-*-
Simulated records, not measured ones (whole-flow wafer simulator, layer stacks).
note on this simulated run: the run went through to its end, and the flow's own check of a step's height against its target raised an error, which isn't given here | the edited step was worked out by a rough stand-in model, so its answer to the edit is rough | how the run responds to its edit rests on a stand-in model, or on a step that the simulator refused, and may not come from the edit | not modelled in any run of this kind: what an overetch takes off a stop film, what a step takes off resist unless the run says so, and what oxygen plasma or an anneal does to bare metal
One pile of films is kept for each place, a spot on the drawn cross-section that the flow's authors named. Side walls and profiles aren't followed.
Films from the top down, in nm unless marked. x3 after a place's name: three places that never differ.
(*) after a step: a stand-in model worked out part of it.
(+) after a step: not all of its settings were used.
-*-

*ACTIVITY*
Without leaving anything out, output all of the material exactly.

*ANSWER SECTION*
Simulated records, not measured ones (whole-flow wafer simulator, layer stacks).
note on this simulated run: the run went through to its end, and the flow's own check of a step's height against its target raised an error, which isn't given here | the edited step was worked out by a rough stand-in model, so its answer to the edit is rough | how the run responds to its edit rests on a stand-in model, or on a step that the simulator refused, and may not come from the edit | not modelled in any run of this kind: what an overetch takes off a stop film, what a step takes off resist unless the run says so, and what oxygen plasma or an anneal does to bare metal
One pile of films is kept for each place, a spot on the drawn cross-section that the flow's authors named. Side walls and profiles aren't followed.
Films from the top down, in nm unless marked. x3 after a place's name: three places that never differ.
(*) after a step: a stand-in model worked out part of it.
(+) after a step: not all of its settings were used.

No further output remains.